Nothing but the lines from the start of the records through the line that contains "13 op DIRECTIONAL_ETCH" is to be copied, and each is to be copied exactly.

==*==

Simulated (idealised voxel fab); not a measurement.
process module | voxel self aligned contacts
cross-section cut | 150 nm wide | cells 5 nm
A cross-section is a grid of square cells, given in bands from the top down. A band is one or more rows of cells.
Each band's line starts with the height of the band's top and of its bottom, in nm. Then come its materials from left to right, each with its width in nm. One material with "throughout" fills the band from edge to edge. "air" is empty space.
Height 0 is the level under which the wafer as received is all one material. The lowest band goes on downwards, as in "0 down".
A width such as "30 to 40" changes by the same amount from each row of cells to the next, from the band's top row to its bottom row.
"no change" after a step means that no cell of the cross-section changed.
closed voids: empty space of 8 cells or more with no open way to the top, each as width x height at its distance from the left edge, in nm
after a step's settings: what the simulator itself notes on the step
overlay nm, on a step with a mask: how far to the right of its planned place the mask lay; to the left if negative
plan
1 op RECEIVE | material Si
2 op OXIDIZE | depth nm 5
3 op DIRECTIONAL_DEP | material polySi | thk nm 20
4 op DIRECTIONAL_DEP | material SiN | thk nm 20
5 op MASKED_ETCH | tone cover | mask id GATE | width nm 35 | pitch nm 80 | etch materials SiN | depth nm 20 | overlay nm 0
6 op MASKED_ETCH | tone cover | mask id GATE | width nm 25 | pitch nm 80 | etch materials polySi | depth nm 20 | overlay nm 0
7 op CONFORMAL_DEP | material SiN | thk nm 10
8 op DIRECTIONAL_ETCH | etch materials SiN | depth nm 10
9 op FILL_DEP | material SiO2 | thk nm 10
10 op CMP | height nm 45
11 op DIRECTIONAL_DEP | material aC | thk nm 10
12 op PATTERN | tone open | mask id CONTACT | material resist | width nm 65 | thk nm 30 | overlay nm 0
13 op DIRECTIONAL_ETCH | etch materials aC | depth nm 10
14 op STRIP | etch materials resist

==*==

> PROBLEM SOLUTION:
Simulated (idealised voxel fab); not a measurement.
process module | voxel self aligned contacts
cross-section cut | 150 nm wide | cells 5 nm
A cross-section is a grid of square cells, given in bands from the top down. A band is one or more rows of cells.
Each band's line starts with the height of the band's top and of its bottom, in nm. Then come its materials from left to right, each with its width in nm. One material with "throughout" fills the band from edge to edge. "air" is empty space.
Height 0 is the level under which the wafer as received is all one material. The lowest band goes on downwards, as in "0 down".
A width such as "30 to 40" changes by the same amount from each row of cells to the next, from the band's top row to its bottom row.
"no change" after a step means that no cell of the cross-section changed.
closed voids: empty space of 8 cells or more with no open way to the top, each as width x height at its distance from the left edge, in nm
after a step's settings: what the simulator itself notes on the step
overlay nm, on a step with a mask: how far to the right of its planned place the mask lay; to the left if negative
plan
1 op RECEIVE | material Si
2 op OXIDIZE | depth nm 5
3 op DIRECTIONAL_DEP | material polySi | thk nm 20
4 op DIRECTIONAL_DEP | material SiN | thk nm 20
5 op MASKED_ETCH | tone cover | mask id GATE | width nm 35 | pitch nm 80 | etch materials SiN | depth nm 20 | overlay nm 0
6 op MASKED_ETCH | tone cover | mask id GATE | width nm 25 | pitch nm 80 | etch materials polySi | depth nm 20 | overlay nm 0
7 op CONFORMAL_DEP | material SiN | thk nm 10
8 op DIRECTIONAL_ETCH | etch materials SiN | depth nm 10
9 op FILL_DEP | material SiO2 | thk nm 10
10 op CMP | height nm 45
11 op DIRECTIONAL_DEP | material aC | thk nm 10
12 op PATTERN | tone open | mask id CONTACT | material resist | width nm 65 | thk nm 30 | overlay nm 0
13 op DIRECTIONAL_ETCH | etch materials aC | depth nm 10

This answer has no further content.